**Dataset content**:
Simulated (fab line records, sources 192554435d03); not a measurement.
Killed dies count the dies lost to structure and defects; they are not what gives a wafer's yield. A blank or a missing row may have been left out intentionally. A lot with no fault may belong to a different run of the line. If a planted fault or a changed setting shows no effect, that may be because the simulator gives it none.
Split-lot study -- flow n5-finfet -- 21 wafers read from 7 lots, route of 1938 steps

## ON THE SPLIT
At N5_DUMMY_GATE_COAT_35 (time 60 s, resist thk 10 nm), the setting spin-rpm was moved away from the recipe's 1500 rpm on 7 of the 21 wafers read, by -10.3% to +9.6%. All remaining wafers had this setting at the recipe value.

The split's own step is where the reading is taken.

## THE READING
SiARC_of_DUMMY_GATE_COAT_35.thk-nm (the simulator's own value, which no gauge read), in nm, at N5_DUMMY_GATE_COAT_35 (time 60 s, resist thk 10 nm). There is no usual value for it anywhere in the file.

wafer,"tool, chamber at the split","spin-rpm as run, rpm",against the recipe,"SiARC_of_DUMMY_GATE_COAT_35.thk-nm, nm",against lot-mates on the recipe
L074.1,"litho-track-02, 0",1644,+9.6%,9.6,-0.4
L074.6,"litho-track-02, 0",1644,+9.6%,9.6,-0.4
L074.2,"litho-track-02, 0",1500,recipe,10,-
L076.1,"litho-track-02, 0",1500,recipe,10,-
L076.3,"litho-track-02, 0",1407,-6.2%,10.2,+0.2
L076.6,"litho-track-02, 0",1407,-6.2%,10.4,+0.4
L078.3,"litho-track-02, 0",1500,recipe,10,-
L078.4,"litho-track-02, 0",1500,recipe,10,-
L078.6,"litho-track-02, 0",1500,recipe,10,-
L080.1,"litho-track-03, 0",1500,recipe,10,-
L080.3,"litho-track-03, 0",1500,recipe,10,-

**Brief**: The lines above from the one containing "## ON THE SPLIT" through the one containing "## THE READING" are to be set down exactly, and no others.

**Exercise solution**:
## ON THE SPLIT
At N5_DUMMY_GATE_COAT_35 (time 60 s, resist thk 10 nm), the setting spin-rpm was moved away from the recipe's 1500 rpm on 7 of the 21 wafers read, by -10.3% to +9.6%. All remaining wafers had this setting at the recipe value.

The split's own step is where the reading is taken.

## THE READING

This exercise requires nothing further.